## [EXERCISE DATA]
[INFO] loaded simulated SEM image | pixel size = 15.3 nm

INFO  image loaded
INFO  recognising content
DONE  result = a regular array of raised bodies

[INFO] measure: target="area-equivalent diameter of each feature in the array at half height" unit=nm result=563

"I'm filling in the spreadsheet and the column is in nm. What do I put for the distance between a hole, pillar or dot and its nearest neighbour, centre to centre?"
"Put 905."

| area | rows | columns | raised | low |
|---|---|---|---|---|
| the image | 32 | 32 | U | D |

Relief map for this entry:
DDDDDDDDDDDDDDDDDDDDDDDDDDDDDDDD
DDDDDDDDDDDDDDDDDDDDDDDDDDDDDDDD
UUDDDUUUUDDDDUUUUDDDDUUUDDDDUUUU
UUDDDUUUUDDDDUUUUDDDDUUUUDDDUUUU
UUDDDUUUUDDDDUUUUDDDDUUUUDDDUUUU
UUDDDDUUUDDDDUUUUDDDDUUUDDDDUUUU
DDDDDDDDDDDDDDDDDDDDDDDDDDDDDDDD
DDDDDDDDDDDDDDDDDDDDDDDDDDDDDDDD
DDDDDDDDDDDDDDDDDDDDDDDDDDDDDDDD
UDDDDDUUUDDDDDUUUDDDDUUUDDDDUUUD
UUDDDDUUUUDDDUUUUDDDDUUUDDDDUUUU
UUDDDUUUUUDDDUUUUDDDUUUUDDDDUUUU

## [WORK ITEM]
Copy out the entries above again, keeping them exact.

## [ANSWER AREA]
[INFO] loaded simulated SEM image | pixel size = 15.3 nm

INFO  image loaded
INFO  recognising content
DONE  result = a regular array of raised bodies

[INFO] measure: target="area-equivalent diameter of each feature in the array at half height" unit=nm result=563

"I'm filling in the spreadsheet and the column is in nm. What do I put for the distance between a hole, pillar or dot and its nearest neighbour, centre to centre?"
"Put 905."

| area | rows | columns | raised | low |
|---|---|---|---|---|
| the image | 32 | 32 | U | D |

Relief map for this entry:
DDDDDDDDDDDDDDDDDDDDDDDDDDDDDDDD
DDDDDDDDDDDDDDDDDDDDDDDDDDDDDDDD
UUDDDUUUUDDDDUUUUDDDDUUUDDDDUUUU
UUDDDUUUUDDDDUUUUDDDDUUUUDDDUUUU
UUDDDUUUUDDDDUUUUDDDDUUUUDDDUUUU
UUDDDDUUUDDDDUUUUDDDDUUUDDDDUUUU
DDDDDDDDDDDDDDDDDDDDDDDDDDDDDDDD
DDDDDDDDDDDDDDDDDDDDDDDDDDDDDDDD
DDDDDDDDDDDDDDDDDDDDDDDDDDDDDDDD
UDDDDDUUUDDDDDUUUDDDDUUUDDDDUUUD
UUDDDDUUUUDDDUUUUDDDDUUUDDDDUUUU
UUDDDUUUUUDDDUUUUDDDUUUUDDDDUUUU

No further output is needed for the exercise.